Brief: Below this line is a set of entries; quote exactly the lines from the line that contains "Because killed dies" to the line that contains "Seen first at", both lines included.

Provided records:
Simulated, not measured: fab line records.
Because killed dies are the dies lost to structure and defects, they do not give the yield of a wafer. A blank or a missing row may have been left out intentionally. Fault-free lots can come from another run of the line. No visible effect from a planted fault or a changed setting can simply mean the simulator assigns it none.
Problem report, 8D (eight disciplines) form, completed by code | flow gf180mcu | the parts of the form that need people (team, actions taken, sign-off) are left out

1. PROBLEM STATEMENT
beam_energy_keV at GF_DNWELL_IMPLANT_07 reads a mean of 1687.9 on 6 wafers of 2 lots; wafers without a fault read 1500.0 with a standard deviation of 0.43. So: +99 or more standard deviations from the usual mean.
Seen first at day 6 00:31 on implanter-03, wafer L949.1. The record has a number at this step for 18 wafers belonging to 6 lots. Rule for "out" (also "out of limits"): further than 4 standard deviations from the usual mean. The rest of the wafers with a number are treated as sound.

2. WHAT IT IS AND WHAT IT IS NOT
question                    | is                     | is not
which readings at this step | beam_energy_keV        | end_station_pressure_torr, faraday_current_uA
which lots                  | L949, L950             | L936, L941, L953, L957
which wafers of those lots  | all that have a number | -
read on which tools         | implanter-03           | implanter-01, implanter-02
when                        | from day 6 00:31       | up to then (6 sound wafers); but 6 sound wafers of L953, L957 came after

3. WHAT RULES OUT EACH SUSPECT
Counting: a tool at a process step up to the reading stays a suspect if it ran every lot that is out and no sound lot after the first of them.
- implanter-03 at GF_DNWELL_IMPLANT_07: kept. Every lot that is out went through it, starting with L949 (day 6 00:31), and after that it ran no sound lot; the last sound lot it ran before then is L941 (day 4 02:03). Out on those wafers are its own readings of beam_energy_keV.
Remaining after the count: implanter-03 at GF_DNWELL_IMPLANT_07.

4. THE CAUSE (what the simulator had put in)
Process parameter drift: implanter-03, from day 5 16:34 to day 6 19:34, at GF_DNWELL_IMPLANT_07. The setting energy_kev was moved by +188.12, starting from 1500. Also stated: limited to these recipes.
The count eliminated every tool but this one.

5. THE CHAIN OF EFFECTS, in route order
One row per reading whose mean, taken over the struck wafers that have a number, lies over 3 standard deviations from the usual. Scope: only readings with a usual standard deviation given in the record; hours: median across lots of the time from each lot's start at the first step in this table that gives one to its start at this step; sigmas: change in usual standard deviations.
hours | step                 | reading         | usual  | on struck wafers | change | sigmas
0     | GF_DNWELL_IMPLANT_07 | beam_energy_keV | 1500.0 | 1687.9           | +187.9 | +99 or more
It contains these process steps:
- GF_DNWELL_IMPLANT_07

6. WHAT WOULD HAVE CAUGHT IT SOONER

Written reply:
Because killed dies are the dies lost to structure and defects, they do not give the yield of a wafer. A blank or a missing row may have been left out intentionally. Fault-free lots can come from another run of the line. No visible effect from a planted fault or a changed setting can simply mean the simulator assigns it none.
Problem report, 8D (eight disciplines) form, completed by code | flow gf180mcu | the parts of the form that need people (team, actions taken, sign-off) are left out

1. PROBLEM STATEMENT
beam_energy_keV at GF_DNWELL_IMPLANT_07 reads a mean of 1687.9 on 6 wafers of 2 lots; wafers without a fault read 1500.0 with a standard deviation of 0.43. So: +99 or more standard deviations from the usual mean.
Seen first at day 6 00:31 on implanter-03, wafer L949.1. The record has a number at this step for 18 wafers belonging to 6 lots. Rule for "out" (also "out of limits"): further than 4 standard deviations from the usual mean. The rest of the wafers with a number are treated as sound.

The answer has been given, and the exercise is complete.